Task item
Every single record below is to be reproduced exactly.

* * * * * * * * *

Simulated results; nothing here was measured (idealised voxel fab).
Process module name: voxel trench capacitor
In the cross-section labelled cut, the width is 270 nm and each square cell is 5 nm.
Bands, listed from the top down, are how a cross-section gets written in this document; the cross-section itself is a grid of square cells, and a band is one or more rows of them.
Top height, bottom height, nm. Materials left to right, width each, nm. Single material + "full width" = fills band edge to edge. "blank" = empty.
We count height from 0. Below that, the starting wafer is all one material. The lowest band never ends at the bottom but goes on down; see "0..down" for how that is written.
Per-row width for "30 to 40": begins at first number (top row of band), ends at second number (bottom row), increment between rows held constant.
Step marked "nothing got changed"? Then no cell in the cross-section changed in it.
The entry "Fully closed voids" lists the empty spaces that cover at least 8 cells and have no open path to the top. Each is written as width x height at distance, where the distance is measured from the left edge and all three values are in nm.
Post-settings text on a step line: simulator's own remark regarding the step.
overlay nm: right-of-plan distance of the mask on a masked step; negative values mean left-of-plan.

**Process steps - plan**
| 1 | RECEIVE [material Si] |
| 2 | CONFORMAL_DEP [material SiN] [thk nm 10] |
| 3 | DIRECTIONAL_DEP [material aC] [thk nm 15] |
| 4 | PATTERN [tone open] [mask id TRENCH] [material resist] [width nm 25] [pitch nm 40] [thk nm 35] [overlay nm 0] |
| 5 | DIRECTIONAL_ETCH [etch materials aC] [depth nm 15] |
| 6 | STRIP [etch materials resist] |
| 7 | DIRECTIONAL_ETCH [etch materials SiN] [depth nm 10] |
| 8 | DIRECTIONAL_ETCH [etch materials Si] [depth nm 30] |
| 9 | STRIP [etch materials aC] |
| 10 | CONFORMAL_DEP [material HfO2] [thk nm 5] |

* * * * * * * * *

Response area
Simulated results; nothing here was measured (idealised voxel fab).
Process module name: voxel trench capacitor
In the cross-section labelled cut, the width is 270 nm and each square cell is 5 nm.
Bands, listed from the top down, are how a cross-section gets written in this document; the cross-section itself is a grid of square cells, and a band is one or more rows of them.
Top height, bottom height, nm. Materials left to right, width each, nm. Single material + "full width" = fills band edge to edge. "blank" = empty.
We count height from 0. Below that, the starting wafer is all one material. The lowest band never ends at the bottom but goes on down; see "0..down" for how that is written.
Per-row width for "30 to 40": begins at first number (top row of band), ends at second number (bottom row), increment between rows held constant.
Step marked "nothing got changed"? Then no cell in the cross-section changed in it.
The entry "Fully closed voids" lists the empty spaces that cover at least 8 cells and have no open path to the top. Each is written as width x height at distance, where the distance is measured from the left edge and all three values are in nm.
Post-settings text on a step line: simulator's own remark regarding the step.
overlay nm: right-of-plan distance of the mask on a masked step; negative values mean left-of-plan.

**Process steps - plan**
| 1 | RECEIVE [material Si] |
| 2 | CONFORMAL_DEP [material SiN] [thk nm 10] |
| 3 | DIRECTIONAL_DEP [material aC] [thk nm 15] |
| 4 | PATTERN [tone open] [mask id TRENCH] [material resist] [width nm 25] [pitch nm 40] [thk nm 35] [overlay nm 0] |
| 5 | DIRECTIONAL_ETCH [etch materials aC] [depth nm 15] |
| 6 | STRIP [etch materials resist] |
| 7 | DIRECTIONAL_ETCH [etch materials SiN] [depth nm 10] |
| 8 | DIRECTIONAL_ETCH [etch materials Si] [depth nm 30] |
| 9 | STRIP [etch materials aC] |
| 10 | CONFORMAL_DEP [material HfO2] [thk nm 5] |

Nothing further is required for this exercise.